┌──

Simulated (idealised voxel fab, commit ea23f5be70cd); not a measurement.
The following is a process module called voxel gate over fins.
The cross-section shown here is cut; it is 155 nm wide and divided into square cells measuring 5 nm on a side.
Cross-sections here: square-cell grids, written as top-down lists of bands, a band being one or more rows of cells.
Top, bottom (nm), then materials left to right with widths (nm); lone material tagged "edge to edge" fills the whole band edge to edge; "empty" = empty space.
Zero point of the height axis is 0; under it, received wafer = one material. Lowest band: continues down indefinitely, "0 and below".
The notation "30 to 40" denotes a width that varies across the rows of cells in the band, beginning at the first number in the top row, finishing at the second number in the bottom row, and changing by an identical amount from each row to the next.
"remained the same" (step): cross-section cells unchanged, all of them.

└──

▶ **Work item**:
Print every record exactly as it was given.

▶ **Your solution**:
Simulated (idealised voxel fab, commit ea23f5be70cd); not a measurement.
The following is a process module called voxel gate over fins.
The cross-section shown here is cut; it is 155 nm wide and divided into square cells measuring 5 nm on a side.
Cross-sections here: square-cell grids, written as top-down lists of bands, a band being one or more rows of cells.
Top, bottom (nm), then materials left to right with widths (nm); lone material tagged "edge to edge" fills the whole band edge to edge; "empty" = empty space.
Zero point of the height axis is 0; under it, received wafer = one material. Lowest band: continues down indefinitely, "0 and below".
The notation "30 to 40" denotes a width that varies across the rows of cells in the band, beginning at the first number in the top row, finishing at the second number in the bottom row, and changing by an identical amount from each row to the next.
"remained the same" (step): cross-section cells unchanged, all of them.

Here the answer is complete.